Brief> Would you please restate all of the data exactly?

Entries supplied>
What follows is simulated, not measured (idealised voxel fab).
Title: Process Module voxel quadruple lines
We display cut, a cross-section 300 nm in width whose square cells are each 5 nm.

Expected answer>
What follows is simulated, not measured (idealised voxel fab).
Title: Process Module voxel quadruple lines
We display cut, a cross-section 300 nm in width whose square cells are each 5 nm.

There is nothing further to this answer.